> **Requirement**:
Transcribe the lines from the start of the data below through the line with "8 op STRIP | etch materials resist", word for word and nothing more.

——

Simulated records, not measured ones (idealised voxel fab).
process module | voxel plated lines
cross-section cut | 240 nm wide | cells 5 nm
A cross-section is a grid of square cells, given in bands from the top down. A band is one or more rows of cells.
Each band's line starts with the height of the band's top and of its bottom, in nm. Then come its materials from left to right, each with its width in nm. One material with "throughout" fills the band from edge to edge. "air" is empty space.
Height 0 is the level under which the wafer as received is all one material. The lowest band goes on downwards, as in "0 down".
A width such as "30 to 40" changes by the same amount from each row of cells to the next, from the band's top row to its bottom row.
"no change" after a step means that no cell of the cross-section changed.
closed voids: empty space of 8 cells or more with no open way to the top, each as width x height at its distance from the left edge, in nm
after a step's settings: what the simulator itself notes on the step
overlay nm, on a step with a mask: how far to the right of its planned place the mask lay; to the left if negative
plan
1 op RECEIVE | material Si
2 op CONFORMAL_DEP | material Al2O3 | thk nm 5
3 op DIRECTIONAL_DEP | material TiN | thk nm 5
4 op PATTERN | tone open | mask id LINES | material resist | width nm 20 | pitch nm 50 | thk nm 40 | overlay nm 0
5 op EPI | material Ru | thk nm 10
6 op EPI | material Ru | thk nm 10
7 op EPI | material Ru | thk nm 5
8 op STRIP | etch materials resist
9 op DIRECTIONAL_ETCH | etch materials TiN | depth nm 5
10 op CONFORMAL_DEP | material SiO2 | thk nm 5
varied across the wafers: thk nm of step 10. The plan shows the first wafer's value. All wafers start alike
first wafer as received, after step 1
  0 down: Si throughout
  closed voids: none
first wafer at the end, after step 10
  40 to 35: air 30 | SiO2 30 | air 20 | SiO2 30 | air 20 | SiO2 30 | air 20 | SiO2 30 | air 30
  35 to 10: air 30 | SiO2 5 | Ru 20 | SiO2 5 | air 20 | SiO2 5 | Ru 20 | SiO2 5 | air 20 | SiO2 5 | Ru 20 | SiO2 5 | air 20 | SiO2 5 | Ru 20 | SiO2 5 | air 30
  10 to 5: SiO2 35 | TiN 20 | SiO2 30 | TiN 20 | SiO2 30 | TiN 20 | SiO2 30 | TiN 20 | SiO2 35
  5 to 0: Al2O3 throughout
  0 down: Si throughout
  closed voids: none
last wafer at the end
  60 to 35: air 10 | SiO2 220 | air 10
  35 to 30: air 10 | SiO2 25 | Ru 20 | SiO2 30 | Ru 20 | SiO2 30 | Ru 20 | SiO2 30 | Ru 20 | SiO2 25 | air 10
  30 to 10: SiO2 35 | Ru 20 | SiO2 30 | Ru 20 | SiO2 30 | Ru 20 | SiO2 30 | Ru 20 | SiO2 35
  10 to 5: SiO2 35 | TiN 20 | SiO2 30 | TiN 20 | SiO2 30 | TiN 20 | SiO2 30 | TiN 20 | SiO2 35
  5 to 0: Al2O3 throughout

——

> **Task result**:
Simulated records, not measured ones (idealised voxel fab).
process module | voxel plated lines
cross-section cut | 240 nm wide | cells 5 nm
A cross-section is a grid of square cells, given in bands from the top down. A band is one or more rows of cells.
Each band's line starts with the height of the band's top and of its bottom, in nm. Then come its materials from left to right, each with its width in nm. One material with "throughout" fills the band from edge to edge. "air" is empty space.
Height 0 is the level under which the wafer as received is all one material. The lowest band goes on downwards, as in "0 down".
A width such as "30 to 40" changes by the same amount from each row of cells to the next, from the band's top row to its bottom row.
"no change" after a step means that no cell of the cross-section changed.
closed voids: empty space of 8 cells or more with no open way to the top, each as width x height at its distance from the left edge, in nm
after a step's settings: what the simulator itself notes on the step
overlay nm, on a step with a mask: how far to the right of its planned place the mask lay; to the left if negative
plan
1 op RECEIVE | material Si
2 op CONFORMAL_DEP | material Al2O3 | thk nm 5
3 op DIRECTIONAL_DEP | material TiN | thk nm 5
4 op PATTERN | tone open | mask id LINES | material resist | width nm 20 | pitch nm 50 | thk nm 40 | overlay nm 0
5 op EPI | material Ru | thk nm 10
6 op EPI | material Ru | thk nm 10
7 op EPI | material Ru | thk nm 5
8 op STRIP | etch materials resist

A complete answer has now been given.